■ ■ ■ ■ ■

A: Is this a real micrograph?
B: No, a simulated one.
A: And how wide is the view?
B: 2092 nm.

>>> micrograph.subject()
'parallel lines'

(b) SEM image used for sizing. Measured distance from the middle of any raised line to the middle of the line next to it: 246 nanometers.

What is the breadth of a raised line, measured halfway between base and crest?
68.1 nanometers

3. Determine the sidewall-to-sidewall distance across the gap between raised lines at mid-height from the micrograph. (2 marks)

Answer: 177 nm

■ ■ ■ ■ ■

### ACTION ITEM
Please restate, word for word, the lines of the entries that run from the first line through the one holding "3. Determine the", and add nothing.

### TASK RESULT
A: Is this a real micrograph?
B: No, a simulated one.
A: And how wide is the view?
B: 2092 nm.

>>> micrograph.subject()
'parallel lines'

(b) SEM image used for sizing. Measured distance from the middle of any raised line to the middle of the line next to it: 246 nanometers.

What is the breadth of a raised line, measured halfway between base and crest?
68.1 nanometers

3. Determine the sidewall-to-sidewall distance across the gap between raised lines at mid-height from the micrograph. (2 marks)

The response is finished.